WORK ORDER: Reproduce exactly, and only, the lines below from the one containing "8 | PEB | KrF resist, 90 s" through the one containing "19 | PEB | KrF resist, 90 s".

PROVIDED RECORDS:
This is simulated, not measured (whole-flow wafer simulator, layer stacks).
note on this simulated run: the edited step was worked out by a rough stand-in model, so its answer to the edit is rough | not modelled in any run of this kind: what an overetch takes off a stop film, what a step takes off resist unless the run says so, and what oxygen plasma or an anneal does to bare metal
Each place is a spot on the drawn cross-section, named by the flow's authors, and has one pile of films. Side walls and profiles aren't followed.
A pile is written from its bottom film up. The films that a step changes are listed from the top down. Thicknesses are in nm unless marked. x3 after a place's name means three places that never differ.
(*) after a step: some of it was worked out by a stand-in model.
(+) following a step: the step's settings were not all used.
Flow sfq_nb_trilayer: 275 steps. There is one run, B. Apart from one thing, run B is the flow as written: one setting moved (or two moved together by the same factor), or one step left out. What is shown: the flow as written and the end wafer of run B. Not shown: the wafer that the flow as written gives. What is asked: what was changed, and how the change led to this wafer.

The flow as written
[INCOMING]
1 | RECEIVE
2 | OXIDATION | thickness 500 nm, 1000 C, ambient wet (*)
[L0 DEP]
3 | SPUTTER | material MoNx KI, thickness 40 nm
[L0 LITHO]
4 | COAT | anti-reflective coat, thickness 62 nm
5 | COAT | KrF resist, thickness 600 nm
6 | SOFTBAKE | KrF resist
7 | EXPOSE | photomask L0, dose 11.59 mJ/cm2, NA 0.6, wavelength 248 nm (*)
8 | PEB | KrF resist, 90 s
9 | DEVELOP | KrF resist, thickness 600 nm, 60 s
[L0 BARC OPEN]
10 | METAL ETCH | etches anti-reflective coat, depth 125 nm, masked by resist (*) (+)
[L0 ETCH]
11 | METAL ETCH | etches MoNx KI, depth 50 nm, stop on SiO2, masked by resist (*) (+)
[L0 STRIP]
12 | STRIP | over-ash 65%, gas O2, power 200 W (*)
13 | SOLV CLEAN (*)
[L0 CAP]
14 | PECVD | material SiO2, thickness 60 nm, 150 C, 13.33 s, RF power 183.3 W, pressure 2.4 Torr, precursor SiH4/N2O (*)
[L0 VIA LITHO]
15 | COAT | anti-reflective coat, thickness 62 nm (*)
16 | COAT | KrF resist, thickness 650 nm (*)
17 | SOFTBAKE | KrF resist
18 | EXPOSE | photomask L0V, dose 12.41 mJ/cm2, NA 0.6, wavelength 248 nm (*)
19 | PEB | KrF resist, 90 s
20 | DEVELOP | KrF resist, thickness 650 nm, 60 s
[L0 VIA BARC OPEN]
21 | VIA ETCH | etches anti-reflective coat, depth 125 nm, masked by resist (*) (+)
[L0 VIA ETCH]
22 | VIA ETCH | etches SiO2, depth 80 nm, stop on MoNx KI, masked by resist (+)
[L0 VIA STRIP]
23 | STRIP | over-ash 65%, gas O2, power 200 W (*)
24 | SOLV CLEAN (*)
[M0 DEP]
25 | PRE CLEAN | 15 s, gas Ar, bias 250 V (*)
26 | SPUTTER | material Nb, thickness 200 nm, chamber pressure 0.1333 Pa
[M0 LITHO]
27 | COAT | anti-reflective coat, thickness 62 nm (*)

TASK ANSWER:
8 | PEB | KrF resist, 90 s
9 | DEVELOP | KrF resist, thickness 600 nm, 60 s
[L0 BARC OPEN]
10 | METAL ETCH | etches anti-reflective coat, depth 125 nm, masked by resist (*) (+)
[L0 ETCH]
11 | METAL ETCH | etches MoNx KI, depth 50 nm, stop on SiO2, masked by resist (*) (+)
[L0 STRIP]
12 | STRIP | over-ash 65%, gas O2, power 200 W (*)
13 | SOLV CLEAN (*)
[L0 CAP]
14 | PECVD | material SiO2, thickness 60 nm, 150 C, 13.33 s, RF power 183.3 W, pressure 2.4 Torr, precursor SiH4/N2O (*)
[L0 VIA LITHO]
15 | COAT | anti-reflective coat, thickness 62 nm (*)
16 | COAT | KrF resist, thickness 650 nm (*)
17 | SOFTBAKE | KrF resist
18 | EXPOSE | photomask L0V, dose 12.41 mJ/cm2, NA 0.6, wavelength 248 nm (*)
19 | PEB | KrF resist, 90 s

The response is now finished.